┌──

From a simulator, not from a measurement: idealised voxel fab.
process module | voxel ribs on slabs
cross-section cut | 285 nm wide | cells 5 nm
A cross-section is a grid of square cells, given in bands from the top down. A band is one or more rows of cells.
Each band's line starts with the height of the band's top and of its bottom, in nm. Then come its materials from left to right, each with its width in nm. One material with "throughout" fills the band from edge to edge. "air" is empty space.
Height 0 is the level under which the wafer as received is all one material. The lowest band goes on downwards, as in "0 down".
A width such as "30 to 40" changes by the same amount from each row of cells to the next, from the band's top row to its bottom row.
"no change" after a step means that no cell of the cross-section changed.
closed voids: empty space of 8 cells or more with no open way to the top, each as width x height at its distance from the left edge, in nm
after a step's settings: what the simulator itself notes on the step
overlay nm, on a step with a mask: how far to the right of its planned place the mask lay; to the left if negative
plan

└──

■ **Work request**
Every line above has to be restated word for word.

■ **Reply**
From a simulator, not from a measurement: idealised voxel fab.
process module | voxel ribs on slabs
cross-section cut | 285 nm wide | cells 5 nm
A cross-section is a grid of square cells, given in bands from the top down. A band is one or more rows of cells.
Each band's line starts with the height of the band's top and of its bottom, in nm. Then come its materials from left to right, each with its width in nm. One material with "throughout" fills the band from edge to edge. "air" is empty space.
Height 0 is the level under which the wafer as received is all one material. The lowest band goes on downwards, as in "0 down".
A width such as "30 to 40" changes by the same amount from each row of cells to the next, from the band's top row to its bottom row.
"no change" after a step means that no cell of the cross-section changed.
closed voids: empty space of 8 cells or more with no open way to the top, each as width x height at its distance from the left edge, in nm
after a step's settings: what the simulator itself notes on the step
overlay nm, on a step with a mask: how far to the right of its planned place the mask lay; to the left if negative
plan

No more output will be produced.